*** Material shown Section Begins ***

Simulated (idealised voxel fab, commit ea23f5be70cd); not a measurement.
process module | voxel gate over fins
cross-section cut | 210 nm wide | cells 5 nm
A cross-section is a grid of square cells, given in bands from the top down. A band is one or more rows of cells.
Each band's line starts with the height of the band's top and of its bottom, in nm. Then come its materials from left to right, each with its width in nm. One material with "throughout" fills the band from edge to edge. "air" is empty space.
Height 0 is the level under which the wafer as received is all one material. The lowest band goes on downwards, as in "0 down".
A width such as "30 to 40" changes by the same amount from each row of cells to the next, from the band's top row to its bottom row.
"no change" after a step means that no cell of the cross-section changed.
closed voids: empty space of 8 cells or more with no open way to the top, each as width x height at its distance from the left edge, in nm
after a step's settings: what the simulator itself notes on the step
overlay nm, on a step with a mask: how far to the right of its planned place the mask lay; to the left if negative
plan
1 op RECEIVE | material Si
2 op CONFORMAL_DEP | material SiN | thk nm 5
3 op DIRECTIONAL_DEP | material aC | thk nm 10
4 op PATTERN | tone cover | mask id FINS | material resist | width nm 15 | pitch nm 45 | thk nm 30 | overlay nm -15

*** Material shown Section Ends ***

◆ **Task item**: Output the material verbatim.

◆ **Task solution**:
Simulated (idealised voxel fab, commit ea23f5be70cd); not a measurement.
process module | voxel gate over fins
cross-section cut | 210 nm wide | cells 5 nm
A cross-section is a grid of square cells, given in bands from the top down. A band is one or more rows of cells.
Each band's line starts with the height of the band's top and of its bottom, in nm. Then come its materials from left to right, each with its width in nm. One material with "throughout" fills the band from edge to edge. "air" is empty space.
Height 0 is the level under which the wafer as received is all one material. The lowest band goes on downwards, as in "0 down".
A width such as "30 to 40" changes by the same amount from each row of cells to the next, from the band's top row to its bottom row.
"no change" after a step means that no cell of the cross-section changed.
closed voids: empty space of 8 cells or more with no open way to the top, each as width x height at its distance from the left edge, in nm
after a step's settings: what the simulator itself notes on the step
overlay nm, on a step with a mask: how far to the right of its planned place the mask lay; to the left if negative
plan
1 op RECEIVE | material Si
2 op CONFORMAL_DEP | material SiN | thk nm 5
3 op DIRECTIONAL_DEP | material aC | thk nm 10
4 op PATTERN | tone cover | mask id FINS | material resist | width nm 15 | pitch nm 45 | thk nm 30 | overlay nm -15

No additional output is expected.